—————

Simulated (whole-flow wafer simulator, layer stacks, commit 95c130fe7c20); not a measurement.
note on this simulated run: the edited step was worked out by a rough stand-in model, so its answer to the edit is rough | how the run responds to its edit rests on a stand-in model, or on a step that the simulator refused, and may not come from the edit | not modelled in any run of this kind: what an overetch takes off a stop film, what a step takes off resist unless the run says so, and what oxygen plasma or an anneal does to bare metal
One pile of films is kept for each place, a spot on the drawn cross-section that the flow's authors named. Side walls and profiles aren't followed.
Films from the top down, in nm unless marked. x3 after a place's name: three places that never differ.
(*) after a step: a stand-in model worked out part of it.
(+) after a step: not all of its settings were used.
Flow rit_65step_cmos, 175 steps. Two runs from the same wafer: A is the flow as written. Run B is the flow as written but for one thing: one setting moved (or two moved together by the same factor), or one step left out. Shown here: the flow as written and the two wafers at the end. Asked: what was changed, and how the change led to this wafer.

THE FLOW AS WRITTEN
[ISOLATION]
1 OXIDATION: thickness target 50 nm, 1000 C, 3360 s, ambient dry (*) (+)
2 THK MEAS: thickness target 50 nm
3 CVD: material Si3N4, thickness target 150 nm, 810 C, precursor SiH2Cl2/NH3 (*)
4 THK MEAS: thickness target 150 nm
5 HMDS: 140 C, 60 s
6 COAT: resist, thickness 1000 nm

—————

Above are the entries. Quote exactly the lines from the one bearing "(*) after a" through the one bearing "5 HMDS: 140 C, 60 s".

(*) after a step: a stand-in model worked out part of it.
(+) after a step: not all of its settings were used.
Flow rit_65step_cmos, 175 steps. Two runs from the same wafer: A is the flow as written. Run B is the flow as written but for one thing: one setting moved (or two moved together by the same factor), or one step left out. Shown here: the flow as written and the two wafers at the end. Asked: what was changed, and how the change led to this wafer.

THE FLOW AS WRITTEN
[ISOLATION]
1 OXIDATION: thickness target 50 nm, 1000 C, 3360 s, ambient dry (*) (+)
2 THK MEAS: thickness target 50 nm
3 CVD: material Si3N4, thickness target 150 nm, 810 C, precursor SiH2Cl2/NH3 (*)
4 THK MEAS: thickness target 150 nm
5 HMDS: 140 C, 60 s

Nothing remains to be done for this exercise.